Data under study ▸
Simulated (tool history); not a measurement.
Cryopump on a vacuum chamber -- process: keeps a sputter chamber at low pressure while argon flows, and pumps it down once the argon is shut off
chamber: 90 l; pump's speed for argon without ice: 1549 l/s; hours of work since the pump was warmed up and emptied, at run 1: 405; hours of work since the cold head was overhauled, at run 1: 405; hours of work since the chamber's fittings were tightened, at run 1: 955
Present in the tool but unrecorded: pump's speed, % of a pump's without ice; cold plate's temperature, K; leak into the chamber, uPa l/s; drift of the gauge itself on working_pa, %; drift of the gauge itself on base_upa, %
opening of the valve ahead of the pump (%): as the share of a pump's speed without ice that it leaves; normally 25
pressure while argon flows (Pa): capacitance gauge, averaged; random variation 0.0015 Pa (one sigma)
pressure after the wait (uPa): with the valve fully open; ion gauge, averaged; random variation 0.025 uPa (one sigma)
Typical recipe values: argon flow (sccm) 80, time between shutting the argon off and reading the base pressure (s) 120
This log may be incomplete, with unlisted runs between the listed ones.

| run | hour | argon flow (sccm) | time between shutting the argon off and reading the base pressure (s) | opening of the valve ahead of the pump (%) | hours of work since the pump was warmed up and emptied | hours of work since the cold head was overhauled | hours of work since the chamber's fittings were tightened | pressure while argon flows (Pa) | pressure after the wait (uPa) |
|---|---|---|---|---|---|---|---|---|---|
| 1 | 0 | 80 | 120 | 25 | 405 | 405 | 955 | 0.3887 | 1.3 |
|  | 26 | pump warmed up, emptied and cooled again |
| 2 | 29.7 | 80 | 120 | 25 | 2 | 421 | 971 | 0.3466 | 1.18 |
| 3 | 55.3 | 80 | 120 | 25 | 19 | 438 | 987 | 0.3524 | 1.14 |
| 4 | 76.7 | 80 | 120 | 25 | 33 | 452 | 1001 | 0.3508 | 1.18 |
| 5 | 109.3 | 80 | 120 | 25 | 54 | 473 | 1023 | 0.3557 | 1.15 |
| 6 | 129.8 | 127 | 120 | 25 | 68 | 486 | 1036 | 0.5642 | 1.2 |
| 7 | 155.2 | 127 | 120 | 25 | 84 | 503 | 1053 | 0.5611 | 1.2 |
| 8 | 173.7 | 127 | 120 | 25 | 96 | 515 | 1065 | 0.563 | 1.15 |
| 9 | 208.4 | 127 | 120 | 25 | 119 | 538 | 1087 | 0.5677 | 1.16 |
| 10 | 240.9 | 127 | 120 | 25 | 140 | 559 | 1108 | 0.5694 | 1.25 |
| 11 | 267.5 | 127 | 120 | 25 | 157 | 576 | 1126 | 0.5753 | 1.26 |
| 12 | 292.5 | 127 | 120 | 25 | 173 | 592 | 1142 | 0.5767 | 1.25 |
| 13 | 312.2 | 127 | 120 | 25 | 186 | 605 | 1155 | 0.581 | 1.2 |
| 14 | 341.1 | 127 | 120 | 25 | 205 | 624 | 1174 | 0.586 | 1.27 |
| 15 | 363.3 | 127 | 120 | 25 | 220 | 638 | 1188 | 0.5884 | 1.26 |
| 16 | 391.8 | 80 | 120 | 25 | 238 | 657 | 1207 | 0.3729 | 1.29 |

Work request ▸ Out of the entries above, write out only the lines between the line holding "0.3557 | 1.15 |" and the line holding "0.563 | 1.15 |", inclusive, each exactly as given.

Your response ▸
| 5 | 109.3 | 80 | 120 | 25 | 54 | 473 | 1023 | 0.3557 | 1.15 |
| 6 | 129.8 | 127 | 120 | 25 | 68 | 486 | 1036 | 0.5642 | 1.2 |
| 7 | 155.2 | 127 | 120 | 25 | 84 | 503 | 1053 | 0.5611 | 1.2 |
| 8 | 173.7 | 127 | 120 | 25 | 96 | 515 | 1065 | 0.563 | 1.15 |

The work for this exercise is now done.